┌─ SOURCE DATA

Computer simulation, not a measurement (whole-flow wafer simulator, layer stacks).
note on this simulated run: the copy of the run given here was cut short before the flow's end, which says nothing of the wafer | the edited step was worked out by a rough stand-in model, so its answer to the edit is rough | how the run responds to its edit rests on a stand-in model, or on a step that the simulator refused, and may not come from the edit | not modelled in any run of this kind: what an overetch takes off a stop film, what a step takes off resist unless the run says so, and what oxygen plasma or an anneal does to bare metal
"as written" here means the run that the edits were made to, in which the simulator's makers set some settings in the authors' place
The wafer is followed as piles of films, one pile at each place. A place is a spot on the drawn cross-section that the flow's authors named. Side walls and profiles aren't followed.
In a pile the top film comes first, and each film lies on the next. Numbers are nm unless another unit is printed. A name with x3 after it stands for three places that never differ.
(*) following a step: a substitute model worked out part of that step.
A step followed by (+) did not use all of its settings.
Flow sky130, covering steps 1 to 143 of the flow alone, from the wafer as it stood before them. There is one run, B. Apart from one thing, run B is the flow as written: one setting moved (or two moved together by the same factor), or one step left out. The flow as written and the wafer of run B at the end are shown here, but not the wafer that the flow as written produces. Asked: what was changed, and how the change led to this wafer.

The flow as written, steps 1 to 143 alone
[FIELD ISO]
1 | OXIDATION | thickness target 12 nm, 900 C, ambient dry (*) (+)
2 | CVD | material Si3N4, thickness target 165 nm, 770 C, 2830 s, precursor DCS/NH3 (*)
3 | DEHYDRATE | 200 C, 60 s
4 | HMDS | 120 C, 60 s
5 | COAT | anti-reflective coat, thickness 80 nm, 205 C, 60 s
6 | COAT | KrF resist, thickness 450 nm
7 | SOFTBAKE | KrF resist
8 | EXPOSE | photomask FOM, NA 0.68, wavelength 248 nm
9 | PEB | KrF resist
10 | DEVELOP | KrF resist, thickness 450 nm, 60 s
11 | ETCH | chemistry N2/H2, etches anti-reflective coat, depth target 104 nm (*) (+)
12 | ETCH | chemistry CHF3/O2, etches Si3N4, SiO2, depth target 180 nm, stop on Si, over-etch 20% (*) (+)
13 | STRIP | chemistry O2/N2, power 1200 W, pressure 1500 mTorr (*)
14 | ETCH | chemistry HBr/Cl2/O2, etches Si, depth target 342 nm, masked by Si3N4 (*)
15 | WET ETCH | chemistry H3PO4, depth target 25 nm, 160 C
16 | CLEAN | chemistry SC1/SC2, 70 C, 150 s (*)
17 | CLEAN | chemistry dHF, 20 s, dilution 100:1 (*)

└─

- **WORK INSTRUCTION**
Word for word, reproduce the listing above from its start up to and including the line that has "The wafer is". Give only those lines.

- **WRITTEN REPLY**
Computer simulation, not a measurement (whole-flow wafer simulator, layer stacks).
note on this simulated run: the copy of the run given here was cut short before the flow's end, which says nothing of the wafer | the edited step was worked out by a rough stand-in model, so its answer to the edit is rough | how the run responds to its edit rests on a stand-in model, or on a step that the simulator refused, and may not come from the edit | not modelled in any run of this kind: what an overetch takes off a stop film, what a step takes off resist unless the run says so, and what oxygen plasma or an anneal does to bare metal
"as written" here means the run that the edits were made to, in which the simulator's makers set some settings in the authors' place
The wafer is followed as piles of films, one pile at each place. A place is a spot on the drawn cross-section that the flow's authors named. Side walls and profiles aren't followed.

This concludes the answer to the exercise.